==== Stored data
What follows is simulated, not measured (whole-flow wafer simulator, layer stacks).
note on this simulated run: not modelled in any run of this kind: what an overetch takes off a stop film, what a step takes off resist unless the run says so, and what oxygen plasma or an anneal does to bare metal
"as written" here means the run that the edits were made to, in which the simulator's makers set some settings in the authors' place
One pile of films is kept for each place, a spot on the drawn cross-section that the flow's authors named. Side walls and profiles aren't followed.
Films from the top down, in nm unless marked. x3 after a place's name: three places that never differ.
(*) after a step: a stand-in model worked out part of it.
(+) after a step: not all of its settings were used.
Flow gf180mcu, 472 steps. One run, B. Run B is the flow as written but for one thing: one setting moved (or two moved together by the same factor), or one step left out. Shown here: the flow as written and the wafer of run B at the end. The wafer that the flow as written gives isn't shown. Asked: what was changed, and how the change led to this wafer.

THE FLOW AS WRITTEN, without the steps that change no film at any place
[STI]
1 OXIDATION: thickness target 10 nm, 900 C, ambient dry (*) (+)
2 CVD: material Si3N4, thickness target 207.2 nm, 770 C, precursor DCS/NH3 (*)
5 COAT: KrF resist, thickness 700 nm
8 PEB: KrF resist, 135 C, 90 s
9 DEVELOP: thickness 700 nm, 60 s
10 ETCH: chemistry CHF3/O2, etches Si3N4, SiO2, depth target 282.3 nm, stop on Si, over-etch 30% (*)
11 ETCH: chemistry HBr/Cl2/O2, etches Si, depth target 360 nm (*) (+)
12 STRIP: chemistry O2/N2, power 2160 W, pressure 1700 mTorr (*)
========

◆ **Task item**: Every line in the material must be retyped exactly, with none omitted.

◆ **Your solution**:
What follows is simulated, not measured (whole-flow wafer simulator, layer stacks).
note on this simulated run: not modelled in any run of this kind: what an overetch takes off a stop film, what a step takes off resist unless the run says so, and what oxygen plasma or an anneal does to bare metal
"as written" here means the run that the edits were made to, in which the simulator's makers set some settings in the authors' place
One pile of films is kept for each place, a spot on the drawn cross-section that the flow's authors named. Side walls and profiles aren't followed.
Films from the top down, in nm unless marked. x3 after a place's name: three places that never differ.
(*) after a step: a stand-in model worked out part of it.
(+) after a step: not all of its settings were used.
Flow gf180mcu, 472 steps. One run, B. Run B is the flow as written but for one thing: one setting moved (or two moved together by the same factor), or one step left out. Shown here: the flow as written and the wafer of run B at the end. The wafer that the flow as written gives isn't shown. Asked: what was changed, and how the change led to this wafer.

THE FLOW AS WRITTEN, without the steps that change no film at any place
[STI]
1 OXIDATION: thickness target 10 nm, 900 C, ambient dry (*) (+)
2 CVD: material Si3N4, thickness target 207.2 nm, 770 C, precursor DCS/NH3 (*)
5 COAT: KrF resist, thickness 700 nm
8 PEB: KrF resist, 135 C, 90 s
9 DEVELOP: thickness 700 nm, 60 s
10 ETCH: chemistry CHF3/O2, etches Si3N4, SiO2, depth target 282.3 nm, stop on Si, over-etch 30% (*)
11 ETCH: chemistry HBr/Cl2/O2, etches Si, depth target 360 nm (*) (+)
12 STRIP: chemistry O2/N2, power 2160 W, pressure 1700 mTorr (*)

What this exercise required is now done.